• [ACTIVITY]:
Starting at the top of the entries below, print each line exactly until the line with "Each place is" has been printed too.

-- RECORDS SHOWN follows --

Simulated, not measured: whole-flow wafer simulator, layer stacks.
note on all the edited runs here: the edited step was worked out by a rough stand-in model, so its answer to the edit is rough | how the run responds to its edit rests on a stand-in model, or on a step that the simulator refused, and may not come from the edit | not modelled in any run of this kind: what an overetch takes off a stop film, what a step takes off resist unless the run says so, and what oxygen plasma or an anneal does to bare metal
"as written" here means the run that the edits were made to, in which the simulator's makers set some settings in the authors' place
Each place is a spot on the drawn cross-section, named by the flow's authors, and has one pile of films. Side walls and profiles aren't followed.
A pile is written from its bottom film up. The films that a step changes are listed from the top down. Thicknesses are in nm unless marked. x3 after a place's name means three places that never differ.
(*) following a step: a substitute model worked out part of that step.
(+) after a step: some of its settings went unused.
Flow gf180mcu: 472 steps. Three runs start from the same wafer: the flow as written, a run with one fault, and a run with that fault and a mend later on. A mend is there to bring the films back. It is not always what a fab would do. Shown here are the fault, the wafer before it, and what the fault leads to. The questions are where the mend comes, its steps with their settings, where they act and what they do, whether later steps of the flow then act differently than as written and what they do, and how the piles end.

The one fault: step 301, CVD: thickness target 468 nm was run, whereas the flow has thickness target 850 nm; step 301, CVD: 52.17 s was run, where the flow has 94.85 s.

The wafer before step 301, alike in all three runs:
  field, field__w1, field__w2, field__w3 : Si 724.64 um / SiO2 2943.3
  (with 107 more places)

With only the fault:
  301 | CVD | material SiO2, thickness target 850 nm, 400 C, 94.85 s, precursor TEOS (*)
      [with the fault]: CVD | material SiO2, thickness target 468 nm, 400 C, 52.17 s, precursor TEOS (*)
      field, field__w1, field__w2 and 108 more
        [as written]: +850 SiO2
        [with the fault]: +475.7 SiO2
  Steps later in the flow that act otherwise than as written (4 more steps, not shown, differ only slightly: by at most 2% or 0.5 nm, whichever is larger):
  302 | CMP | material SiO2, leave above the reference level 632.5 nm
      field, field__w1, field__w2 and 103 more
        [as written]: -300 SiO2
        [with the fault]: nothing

-- RECORDS SHOWN concluded --

• [EXERCISE SOLUTION]:
Simulated, not measured: whole-flow wafer simulator, layer stacks.
note on all the edited runs here: the edited step was worked out by a rough stand-in model, so its answer to the edit is rough | how the run responds to its edit rests on a stand-in model, or on a step that the simulator refused, and may not come from the edit | not modelled in any run of this kind: what an overetch takes off a stop film, what a step takes off resist unless the run says so, and what oxygen plasma or an anneal does to bare metal
"as written" here means the run that the edits were made to, in which the simulator's makers set some settings in the authors' place
Each place is a spot on the drawn cross-section, named by the flow's authors, and has one pile of films. Side walls and profiles aren't followed.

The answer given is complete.